* [Data for review]:
= Beginning of Section =
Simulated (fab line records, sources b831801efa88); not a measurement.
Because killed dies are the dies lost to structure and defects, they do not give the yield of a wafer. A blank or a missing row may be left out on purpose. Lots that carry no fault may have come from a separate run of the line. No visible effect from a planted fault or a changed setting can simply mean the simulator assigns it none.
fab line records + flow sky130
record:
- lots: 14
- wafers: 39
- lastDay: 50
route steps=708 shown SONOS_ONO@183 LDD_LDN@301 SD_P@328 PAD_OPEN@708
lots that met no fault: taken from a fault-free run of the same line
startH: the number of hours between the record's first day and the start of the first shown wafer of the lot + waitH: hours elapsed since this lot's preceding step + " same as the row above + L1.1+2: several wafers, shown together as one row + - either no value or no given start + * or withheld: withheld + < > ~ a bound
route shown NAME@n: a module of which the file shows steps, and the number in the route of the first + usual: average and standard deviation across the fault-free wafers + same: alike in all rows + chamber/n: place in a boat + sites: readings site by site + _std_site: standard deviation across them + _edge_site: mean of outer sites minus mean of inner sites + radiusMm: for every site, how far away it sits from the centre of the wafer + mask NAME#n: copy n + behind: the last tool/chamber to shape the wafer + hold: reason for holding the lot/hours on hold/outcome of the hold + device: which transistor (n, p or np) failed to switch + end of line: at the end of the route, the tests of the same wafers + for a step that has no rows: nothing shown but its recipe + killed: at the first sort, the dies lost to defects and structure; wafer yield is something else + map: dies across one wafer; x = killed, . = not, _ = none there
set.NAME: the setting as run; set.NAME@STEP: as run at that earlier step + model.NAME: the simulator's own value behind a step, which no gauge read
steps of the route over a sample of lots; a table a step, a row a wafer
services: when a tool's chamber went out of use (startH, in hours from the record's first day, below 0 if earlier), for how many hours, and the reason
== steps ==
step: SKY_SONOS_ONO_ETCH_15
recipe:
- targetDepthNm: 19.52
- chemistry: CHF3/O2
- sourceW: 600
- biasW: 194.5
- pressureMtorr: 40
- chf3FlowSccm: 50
= End of Section =

* [Assignment]:
Can you repeat, word for word, every line above from the one containing "lots that met" down to the one containing "startH: the number", including both?

* [Reply]:
lots that met no fault: taken from a fault-free run of the same line
startH: the number of hours between the record's first day and the start of the first shown wafer of the lot + waitH: hours elapsed since this lot's preceding step + " same as the row above + L1.1+2: several wafers, shown together as one row + - either no value or no given start + * or withheld: withheld + < > ~ a bound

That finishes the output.